• [GIVEN INFORMATION]
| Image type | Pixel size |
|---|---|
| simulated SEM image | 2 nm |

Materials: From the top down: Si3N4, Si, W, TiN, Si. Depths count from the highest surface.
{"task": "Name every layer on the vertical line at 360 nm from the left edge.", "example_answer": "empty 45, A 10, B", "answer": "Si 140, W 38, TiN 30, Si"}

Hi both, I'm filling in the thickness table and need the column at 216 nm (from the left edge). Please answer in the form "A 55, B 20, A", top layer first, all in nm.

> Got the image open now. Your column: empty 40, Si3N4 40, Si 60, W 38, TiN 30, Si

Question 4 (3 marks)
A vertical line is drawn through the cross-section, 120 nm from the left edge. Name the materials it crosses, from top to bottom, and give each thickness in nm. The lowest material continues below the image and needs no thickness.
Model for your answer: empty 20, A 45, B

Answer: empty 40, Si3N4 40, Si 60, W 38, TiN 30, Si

• [REQUIRED ACTION] Return the material exactly as it stands above, but only from its first line to the line containing "Model for your answer: empty 20, A 45, B", both ends included.

• [ANSWER SPACE]
| Image type | Pixel size |
|---|---|
| simulated SEM image | 2 nm |

Materials: From the top down: Si3N4, Si, W, TiN, Si. Depths count from the highest surface.
{"task": "Name every layer on the vertical line at 360 nm from the left edge.", "example_answer": "empty 45, A 10, B", "answer": "Si 140, W 38, TiN 30, Si"}

Hi both, I'm filling in the thickness table and need the column at 216 nm (from the left edge). Please answer in the form "A 55, B 20, A", top layer first, all in nm.

> Got the image open now. Your column: empty 40, Si3N4 40, Si 60, W 38, TiN 30, Si

Question 4 (3 marks)
A vertical line is drawn through the cross-section, 120 nm from the left edge. Name the materials it crosses, from top to bottom, and give each thickness in nm. The lowest material continues below the image and needs no thickness.
Model for your answer: empty 20, A 45, B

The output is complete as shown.